::: Information given

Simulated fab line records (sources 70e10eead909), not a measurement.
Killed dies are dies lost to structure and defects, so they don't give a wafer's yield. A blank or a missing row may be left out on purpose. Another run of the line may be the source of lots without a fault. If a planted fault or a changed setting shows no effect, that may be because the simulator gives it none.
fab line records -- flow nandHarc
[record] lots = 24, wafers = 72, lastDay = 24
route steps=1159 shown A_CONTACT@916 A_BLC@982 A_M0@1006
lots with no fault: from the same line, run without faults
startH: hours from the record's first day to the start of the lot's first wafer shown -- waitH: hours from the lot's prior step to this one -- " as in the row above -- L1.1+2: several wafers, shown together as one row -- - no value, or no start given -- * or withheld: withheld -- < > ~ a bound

::::::

## Task item
Among the records above, extract exactly the lines from the line with "Killed dies are" to the line with "lots with no", both lines included, and leave out the rest.

## Result
Killed dies are dies lost to structure and defects, so they don't give a wafer's yield. A blank or a missing row may be left out on purpose. Another run of the line may be the source of lots without a fault. If a planted fault or a changed setting shows no effect, that may be because the simulator gives it none.
fab line records -- flow nandHarc
[record] lots = 24, wafers = 72, lastDay = 24
route steps=1159 shown A_CONTACT@916 A_BLC@982 A_M0@1006
lots with no fault: from the same line, run without faults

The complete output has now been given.